Excerpted data =
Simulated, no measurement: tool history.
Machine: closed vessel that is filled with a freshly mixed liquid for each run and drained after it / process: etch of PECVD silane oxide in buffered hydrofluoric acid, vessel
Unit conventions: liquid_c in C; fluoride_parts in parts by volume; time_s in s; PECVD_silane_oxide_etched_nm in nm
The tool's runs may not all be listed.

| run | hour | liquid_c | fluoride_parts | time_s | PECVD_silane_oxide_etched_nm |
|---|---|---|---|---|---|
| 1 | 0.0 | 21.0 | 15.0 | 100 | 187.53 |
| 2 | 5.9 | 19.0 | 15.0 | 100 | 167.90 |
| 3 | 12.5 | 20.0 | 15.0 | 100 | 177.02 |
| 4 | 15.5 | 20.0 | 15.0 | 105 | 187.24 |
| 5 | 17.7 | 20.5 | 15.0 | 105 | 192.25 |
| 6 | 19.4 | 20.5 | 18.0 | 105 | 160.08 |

Assigned task =
Each entry shown above is to be duplicated exactly.

Task result =
Simulated, no measurement: tool history.
Machine: closed vessel that is filled with a freshly mixed liquid for each run and drained after it / process: etch of PECVD silane oxide in buffered hydrofluoric acid, vessel
Unit conventions: liquid_c in C; fluoride_parts in parts by volume; time_s in s; PECVD_silane_oxide_etched_nm in nm
The tool's runs may not all be listed.

| run | hour | liquid_c | fluoride_parts | time_s | PECVD_silane_oxide_etched_nm |
|---|---|---|---|---|---|
| 1 | 0.0 | 21.0 | 15.0 | 100 | 187.53 |
| 2 | 5.9 | 19.0 | 15.0 | 100 | 167.90 |
| 3 | 12.5 | 20.0 | 15.0 | 100 | 177.02 |
| 4 | 15.5 | 20.0 | 15.0 | 105 | 187.24 |
| 5 | 17.7 | 20.5 | 15.0 | 105 | 192.25 |
| 6 | 19.4 | 20.5 | 18.0 | 105 | 160.08 |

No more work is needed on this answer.